#### Assigned task
Return, unaltered, every line from the beginning of the material below up to and including the one with "route steps=1938 shown".

+++

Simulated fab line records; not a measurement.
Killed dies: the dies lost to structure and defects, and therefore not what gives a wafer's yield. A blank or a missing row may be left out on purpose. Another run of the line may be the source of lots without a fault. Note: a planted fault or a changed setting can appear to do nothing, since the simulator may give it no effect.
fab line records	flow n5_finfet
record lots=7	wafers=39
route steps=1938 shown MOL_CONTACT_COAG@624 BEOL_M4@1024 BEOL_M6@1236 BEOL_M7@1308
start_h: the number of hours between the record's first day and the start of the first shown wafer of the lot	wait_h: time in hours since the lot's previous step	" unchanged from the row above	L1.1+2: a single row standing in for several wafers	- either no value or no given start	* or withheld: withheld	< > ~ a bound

+++

#### Answer space
Simulated fab line records; not a measurement.
Killed dies: the dies lost to structure and defects, and therefore not what gives a wafer's yield. A blank or a missing row may be left out on purpose. Another run of the line may be the source of lots without a fault. Note: a planted fault or a changed setting can appear to do nothing, since the simulator may give it no effect.
fab line records	flow n5_finfet
record lots=7	wafers=39
route steps=1938 shown MOL_CONTACT_COAG@624 BEOL_M4@1024 BEOL_M6@1236 BEOL_M7@1308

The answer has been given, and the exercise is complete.